> [EXERCISE]
Below are entries. Reproduce exactly the lines between the line holding "Process: silicon nitride hard mask" and the line holding "A, B, C, D, E: these", inclusive, and only those.

> [SUPPLIED RECORDS]
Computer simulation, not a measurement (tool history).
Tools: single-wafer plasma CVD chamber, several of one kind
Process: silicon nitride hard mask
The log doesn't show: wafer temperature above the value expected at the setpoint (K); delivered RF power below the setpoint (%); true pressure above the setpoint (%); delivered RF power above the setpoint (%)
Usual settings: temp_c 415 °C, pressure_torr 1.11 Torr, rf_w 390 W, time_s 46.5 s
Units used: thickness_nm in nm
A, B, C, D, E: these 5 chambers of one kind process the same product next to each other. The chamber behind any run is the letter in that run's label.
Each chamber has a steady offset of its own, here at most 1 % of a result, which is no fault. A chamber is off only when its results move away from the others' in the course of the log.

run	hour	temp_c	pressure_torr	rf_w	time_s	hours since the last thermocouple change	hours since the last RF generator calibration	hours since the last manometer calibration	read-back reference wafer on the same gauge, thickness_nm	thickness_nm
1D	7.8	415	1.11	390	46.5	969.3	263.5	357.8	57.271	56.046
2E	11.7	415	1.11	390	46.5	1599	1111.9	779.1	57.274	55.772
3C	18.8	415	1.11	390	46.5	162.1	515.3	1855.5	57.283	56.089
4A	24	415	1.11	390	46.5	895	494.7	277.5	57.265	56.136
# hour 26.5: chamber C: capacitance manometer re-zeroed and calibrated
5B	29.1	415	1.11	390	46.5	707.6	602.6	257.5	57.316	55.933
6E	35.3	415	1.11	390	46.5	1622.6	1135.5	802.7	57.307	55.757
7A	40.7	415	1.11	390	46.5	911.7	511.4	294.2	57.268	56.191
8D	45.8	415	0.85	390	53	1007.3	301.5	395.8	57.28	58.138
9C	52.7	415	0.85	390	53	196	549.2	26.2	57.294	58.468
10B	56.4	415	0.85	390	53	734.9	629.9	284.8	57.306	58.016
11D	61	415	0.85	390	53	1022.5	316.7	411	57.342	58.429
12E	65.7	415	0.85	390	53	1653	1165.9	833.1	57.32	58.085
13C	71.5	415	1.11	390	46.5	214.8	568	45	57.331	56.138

> [WRITTEN ANSWER]
Process: silicon nitride hard mask
The log doesn't show: wafer temperature above the value expected at the setpoint (K); delivered RF power below the setpoint (%); true pressure above the setpoint (%); delivered RF power above the setpoint (%)
Usual settings: temp_c 415 °C, pressure_torr 1.11 Torr, rf_w 390 W, time_s 46.5 s
Units used: thickness_nm in nm
A, B, C, D, E: these 5 chambers of one kind process the same product next to each other. The chamber behind any run is the letter in that run's label.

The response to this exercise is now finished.